## ACTION ITEM:
Could you print exactly the lines of the listing below, starting at the line that has "(*) after a" and ending at the line that has "(+) after a", and only those lines?

## DATA EXCERPTS:
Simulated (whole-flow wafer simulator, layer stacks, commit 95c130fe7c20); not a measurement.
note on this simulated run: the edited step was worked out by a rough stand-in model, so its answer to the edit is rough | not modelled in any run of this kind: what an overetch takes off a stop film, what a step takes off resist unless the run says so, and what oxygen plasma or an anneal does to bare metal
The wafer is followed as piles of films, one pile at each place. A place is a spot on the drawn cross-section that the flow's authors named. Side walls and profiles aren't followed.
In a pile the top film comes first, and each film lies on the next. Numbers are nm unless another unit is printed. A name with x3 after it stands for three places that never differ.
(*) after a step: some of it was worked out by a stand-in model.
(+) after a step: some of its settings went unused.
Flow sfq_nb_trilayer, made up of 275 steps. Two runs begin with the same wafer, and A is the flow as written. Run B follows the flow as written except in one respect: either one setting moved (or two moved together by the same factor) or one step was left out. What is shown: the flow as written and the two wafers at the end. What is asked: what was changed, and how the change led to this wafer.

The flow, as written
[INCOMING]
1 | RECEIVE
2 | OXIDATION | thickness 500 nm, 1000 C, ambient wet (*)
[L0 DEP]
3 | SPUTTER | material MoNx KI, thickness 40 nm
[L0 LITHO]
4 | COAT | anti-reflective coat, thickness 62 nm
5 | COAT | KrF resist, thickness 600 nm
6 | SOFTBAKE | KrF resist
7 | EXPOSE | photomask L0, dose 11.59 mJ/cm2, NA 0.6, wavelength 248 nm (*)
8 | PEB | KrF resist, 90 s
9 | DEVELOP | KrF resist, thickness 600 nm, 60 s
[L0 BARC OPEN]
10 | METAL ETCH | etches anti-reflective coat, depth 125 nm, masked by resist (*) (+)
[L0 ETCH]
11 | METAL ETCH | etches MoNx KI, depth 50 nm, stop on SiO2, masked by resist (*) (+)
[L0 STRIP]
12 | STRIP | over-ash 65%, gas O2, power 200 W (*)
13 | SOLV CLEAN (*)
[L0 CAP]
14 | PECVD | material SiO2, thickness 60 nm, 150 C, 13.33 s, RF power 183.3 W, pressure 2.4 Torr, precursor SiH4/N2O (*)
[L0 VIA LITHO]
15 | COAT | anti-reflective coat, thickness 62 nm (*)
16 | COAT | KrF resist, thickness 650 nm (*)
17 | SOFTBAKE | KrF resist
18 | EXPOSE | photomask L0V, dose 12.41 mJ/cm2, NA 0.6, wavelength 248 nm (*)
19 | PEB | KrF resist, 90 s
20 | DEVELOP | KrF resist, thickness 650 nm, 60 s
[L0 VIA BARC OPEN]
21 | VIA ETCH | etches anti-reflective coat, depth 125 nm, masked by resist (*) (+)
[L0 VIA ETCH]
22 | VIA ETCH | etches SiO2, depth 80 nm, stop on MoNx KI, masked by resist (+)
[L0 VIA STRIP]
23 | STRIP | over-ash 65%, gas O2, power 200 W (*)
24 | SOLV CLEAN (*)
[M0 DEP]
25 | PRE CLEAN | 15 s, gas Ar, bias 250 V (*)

## WRITTEN ANSWER:
(*) after a step: some of it was worked out by a stand-in model.
(+) after a step: some of its settings went unused.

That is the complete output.